» **Information given**
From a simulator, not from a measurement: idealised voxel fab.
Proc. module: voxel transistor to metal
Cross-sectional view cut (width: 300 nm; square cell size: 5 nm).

» **Action item**
Only the lines above, from the first through the one holding "Proc. module: voxel transistor to metal", are to be output, and they must be copied exactly.

» **Exercise answer**
From a simulator, not from a measurement: idealised voxel fab.
Proc. module: voxel transistor to metal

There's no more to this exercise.